WORK INSTRUCTION: Taking the listing below, restate word for word each line from the line with "Killed dies count" to the line with "Which tool was", ends included, and stop there.

DATA EXCERPTS:
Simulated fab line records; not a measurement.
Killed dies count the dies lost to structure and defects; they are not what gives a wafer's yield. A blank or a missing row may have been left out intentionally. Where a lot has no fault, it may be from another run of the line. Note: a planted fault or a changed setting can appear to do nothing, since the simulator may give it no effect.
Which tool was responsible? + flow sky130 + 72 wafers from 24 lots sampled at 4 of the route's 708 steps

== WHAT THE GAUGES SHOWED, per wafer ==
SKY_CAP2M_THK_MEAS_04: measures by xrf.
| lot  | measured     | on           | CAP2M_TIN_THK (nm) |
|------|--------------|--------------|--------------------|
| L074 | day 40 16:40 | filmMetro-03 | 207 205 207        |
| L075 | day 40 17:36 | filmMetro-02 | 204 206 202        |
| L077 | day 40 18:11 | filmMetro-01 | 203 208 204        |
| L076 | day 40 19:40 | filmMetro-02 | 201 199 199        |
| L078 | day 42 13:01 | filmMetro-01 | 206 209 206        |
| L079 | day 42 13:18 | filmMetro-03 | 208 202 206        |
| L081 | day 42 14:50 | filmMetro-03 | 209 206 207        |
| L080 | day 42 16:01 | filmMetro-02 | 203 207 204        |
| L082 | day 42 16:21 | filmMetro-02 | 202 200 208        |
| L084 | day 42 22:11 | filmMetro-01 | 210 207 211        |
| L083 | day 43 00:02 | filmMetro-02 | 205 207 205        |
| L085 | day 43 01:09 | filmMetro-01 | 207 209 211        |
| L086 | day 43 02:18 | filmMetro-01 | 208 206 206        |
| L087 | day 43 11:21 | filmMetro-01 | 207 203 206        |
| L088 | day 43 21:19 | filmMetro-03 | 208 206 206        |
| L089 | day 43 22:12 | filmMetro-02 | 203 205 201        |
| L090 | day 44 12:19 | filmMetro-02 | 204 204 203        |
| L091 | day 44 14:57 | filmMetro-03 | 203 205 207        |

EXERCISE OUTPUT:
Killed dies count the dies lost to structure and defects; they are not what gives a wafer's yield. A blank or a missing row may have been left out intentionally. Where a lot has no fault, it may be from another run of the line. Note: a planted fault or a changed setting can appear to do nothing, since the simulator may give it no effect.
Which tool was responsible? + flow sky130 + 72 wafers from 24 lots sampled at 4 of the route's 708 steps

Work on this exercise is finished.